Exercise: Please repeat the listing exactly, starting at its first line and stopping after the line that contains "Films from the".

Extracted entries:
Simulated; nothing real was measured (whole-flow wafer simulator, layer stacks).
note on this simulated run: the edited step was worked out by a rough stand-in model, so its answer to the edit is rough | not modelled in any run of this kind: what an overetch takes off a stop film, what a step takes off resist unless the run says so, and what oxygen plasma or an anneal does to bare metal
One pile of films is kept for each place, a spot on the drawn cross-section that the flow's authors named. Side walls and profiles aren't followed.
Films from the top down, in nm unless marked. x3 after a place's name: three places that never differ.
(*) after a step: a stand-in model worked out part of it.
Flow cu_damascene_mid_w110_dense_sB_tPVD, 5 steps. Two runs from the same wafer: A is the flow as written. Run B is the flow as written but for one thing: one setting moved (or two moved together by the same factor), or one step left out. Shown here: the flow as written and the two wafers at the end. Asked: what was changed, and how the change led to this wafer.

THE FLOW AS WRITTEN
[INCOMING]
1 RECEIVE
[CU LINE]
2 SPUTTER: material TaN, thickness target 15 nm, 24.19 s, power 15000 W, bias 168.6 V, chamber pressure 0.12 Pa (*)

Response:
Simulated; nothing real was measured (whole-flow wafer simulator, layer stacks).
note on this simulated run: the edited step was worked out by a rough stand-in model, so its answer to the edit is rough | not modelled in any run of this kind: what an overetch takes off a stop film, what a step takes off resist unless the run says so, and what oxygen plasma or an anneal does to bare metal
One pile of films is kept for each place, a spot on the drawn cross-section that the flow's authors named. Side walls and profiles aren't followed.
Films from the top down, in nm unless marked. x3 after a place's name: three places that never differ.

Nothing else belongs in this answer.